++++++

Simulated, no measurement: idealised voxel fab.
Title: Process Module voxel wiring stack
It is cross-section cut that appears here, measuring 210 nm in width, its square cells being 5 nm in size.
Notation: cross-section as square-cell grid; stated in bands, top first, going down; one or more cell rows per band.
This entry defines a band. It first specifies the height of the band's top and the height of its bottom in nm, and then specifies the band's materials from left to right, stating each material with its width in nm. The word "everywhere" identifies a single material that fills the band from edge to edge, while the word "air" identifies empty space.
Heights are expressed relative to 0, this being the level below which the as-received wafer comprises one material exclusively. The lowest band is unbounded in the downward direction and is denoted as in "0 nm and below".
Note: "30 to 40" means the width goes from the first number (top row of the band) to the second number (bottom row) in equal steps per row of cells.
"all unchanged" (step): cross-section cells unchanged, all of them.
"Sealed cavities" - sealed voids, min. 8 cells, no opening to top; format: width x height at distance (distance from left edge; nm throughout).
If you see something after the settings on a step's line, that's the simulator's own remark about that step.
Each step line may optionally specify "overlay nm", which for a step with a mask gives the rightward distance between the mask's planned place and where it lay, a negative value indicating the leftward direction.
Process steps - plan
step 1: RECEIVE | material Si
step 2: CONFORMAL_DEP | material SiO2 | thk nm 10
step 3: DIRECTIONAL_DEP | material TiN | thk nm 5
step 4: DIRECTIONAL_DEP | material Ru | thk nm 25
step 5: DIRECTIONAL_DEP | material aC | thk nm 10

++++++

#### [ASSIGNED TASK]
An exact copy of all the records is the expected answer.

#### [RESPONSE BOX]
Simulated, no measurement: idealised voxel fab.
Title: Process Module voxel wiring stack
It is cross-section cut that appears here, measuring 210 nm in width, its square cells being 5 nm in size.
Notation: cross-section as square-cell grid; stated in bands, top first, going down; one or more cell rows per band.
This entry defines a band. It first specifies the height of the band's top and the height of its bottom in nm, and then specifies the band's materials from left to right, stating each material with its width in nm. The word "everywhere" identifies a single material that fills the band from edge to edge, while the word "air" identifies empty space.
Heights are expressed relative to 0, this being the level below which the as-received wafer comprises one material exclusively. The lowest band is unbounded in the downward direction and is denoted as in "0 nm and below".
Note: "30 to 40" means the width goes from the first number (top row of the band) to the second number (bottom row) in equal steps per row of cells.
"all unchanged" (step): cross-section cells unchanged, all of them.
"Sealed cavities" - sealed voids, min. 8 cells, no opening to top; format: width x height at distance (distance from left edge; nm throughout).
If you see something after the settings on a step's line, that's the simulator's own remark about that step.
Each step line may optionally specify "overlay nm", which for a step with a mask gives the rightward distance between the mask's planned place and where it lay, a negative value indicating the leftward direction.
Process steps - plan
step 1: RECEIVE | material Si
step 2: CONFORMAL_DEP | material SiO2 | thk nm 10
step 3: DIRECTIONAL_DEP | material TiN | thk nm 5
step 4: DIRECTIONAL_DEP | material Ru | thk nm 25
step 5: DIRECTIONAL_DEP | material aC | thk nm 10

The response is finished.